Work task
Everything from the first line of the entries through the line containing "Because killed dies" is to be retyped exactly, and nothing beyond it.

Exercise data
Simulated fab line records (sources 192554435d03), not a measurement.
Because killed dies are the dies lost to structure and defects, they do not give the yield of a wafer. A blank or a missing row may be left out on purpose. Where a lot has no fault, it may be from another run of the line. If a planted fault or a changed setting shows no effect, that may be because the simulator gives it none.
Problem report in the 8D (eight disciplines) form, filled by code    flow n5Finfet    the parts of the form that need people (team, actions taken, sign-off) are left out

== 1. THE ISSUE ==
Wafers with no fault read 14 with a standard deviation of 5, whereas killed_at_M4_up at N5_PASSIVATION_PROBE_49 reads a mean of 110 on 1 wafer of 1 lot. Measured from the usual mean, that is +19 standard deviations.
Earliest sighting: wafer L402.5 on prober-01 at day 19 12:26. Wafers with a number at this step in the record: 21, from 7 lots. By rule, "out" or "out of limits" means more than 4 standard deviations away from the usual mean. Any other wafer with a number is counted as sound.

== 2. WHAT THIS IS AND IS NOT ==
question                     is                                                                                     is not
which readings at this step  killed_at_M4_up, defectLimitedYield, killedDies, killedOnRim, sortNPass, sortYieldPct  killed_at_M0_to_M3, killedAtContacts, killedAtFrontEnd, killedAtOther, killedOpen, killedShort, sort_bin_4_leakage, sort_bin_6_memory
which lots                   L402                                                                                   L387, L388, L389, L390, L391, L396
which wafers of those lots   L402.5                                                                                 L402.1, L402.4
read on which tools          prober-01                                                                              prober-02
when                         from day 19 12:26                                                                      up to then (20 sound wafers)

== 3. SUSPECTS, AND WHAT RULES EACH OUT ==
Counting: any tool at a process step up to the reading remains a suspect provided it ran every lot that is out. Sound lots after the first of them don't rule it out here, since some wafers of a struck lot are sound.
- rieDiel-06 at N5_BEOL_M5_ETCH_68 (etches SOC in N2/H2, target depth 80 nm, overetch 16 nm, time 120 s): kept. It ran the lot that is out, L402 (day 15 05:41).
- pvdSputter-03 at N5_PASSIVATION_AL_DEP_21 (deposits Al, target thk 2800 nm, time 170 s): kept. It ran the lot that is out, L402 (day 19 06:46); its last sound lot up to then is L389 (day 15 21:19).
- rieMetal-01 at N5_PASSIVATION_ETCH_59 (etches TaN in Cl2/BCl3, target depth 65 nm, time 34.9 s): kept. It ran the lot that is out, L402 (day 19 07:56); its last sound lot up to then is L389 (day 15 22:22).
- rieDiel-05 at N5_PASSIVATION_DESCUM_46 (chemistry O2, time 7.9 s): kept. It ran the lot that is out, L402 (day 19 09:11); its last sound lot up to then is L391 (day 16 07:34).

Exercise response
Simulated fab line records (sources 192554435d03), not a measurement.
Because killed dies are the dies lost to structure and defects, they do not give the yield of a wafer. A blank or a missing row may be left out on purpose. Where a lot has no fault, it may be from another run of the line. If a planted fault or a changed setting shows no effect, that may be because the simulator gives it none.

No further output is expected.